## Task item
Please reproduce each line of the data below as it stands.

## Supplied material
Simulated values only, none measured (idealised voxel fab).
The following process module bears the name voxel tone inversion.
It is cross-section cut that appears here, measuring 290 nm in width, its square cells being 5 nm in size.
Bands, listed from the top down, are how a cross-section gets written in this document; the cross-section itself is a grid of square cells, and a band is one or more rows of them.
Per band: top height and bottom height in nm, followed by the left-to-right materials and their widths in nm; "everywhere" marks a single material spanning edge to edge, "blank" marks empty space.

## Written reply
Simulated values only, none measured (idealised voxel fab).
The following process module bears the name voxel tone inversion.
It is cross-section cut that appears here, measuring 290 nm in width, its square cells being 5 nm in size.
Bands, listed from the top down, are how a cross-section gets written in this document; the cross-section itself is a grid of square cells, and a band is one or more rows of them.
Per band: top height and bottom height in nm, followed by the left-to-right materials and their widths in nm; "everywhere" marks a single material spanning edge to edge, "blank" marks empty space.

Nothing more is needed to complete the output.